◆ **WORK REQUEST**:
Output all entries verbatim.

START EXTRACTED DATA
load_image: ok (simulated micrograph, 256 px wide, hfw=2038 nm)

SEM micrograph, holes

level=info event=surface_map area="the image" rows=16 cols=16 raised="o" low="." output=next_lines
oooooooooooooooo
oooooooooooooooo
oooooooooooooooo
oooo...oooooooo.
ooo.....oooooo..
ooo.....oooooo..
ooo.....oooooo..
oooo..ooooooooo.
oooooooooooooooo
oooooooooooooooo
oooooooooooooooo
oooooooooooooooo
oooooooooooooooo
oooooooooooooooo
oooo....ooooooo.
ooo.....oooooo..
END EXTRACTED DATA

◆ **WRITTEN ANSWER**:
load_image: ok (simulated micrograph, 256 px wide, hfw=2038 nm)

SEM micrograph, holes

level=info event=surface_map area="the image" rows=16 cols=16 raised="o" low="." output=next_lines
oooooooooooooooo
oooooooooooooooo
oooooooooooooooo
oooo...oooooooo.
ooo.....oooooo..
ooo.....oooooo..
ooo.....oooooo..
oooo..ooooooooo.
oooooooooooooooo
oooooooooooooooo
oooooooooooooooo
oooooooooooooooo
oooooooooooooooo
oooooooooooooooo
oooo....ooooooo.
ooo.....oooooo..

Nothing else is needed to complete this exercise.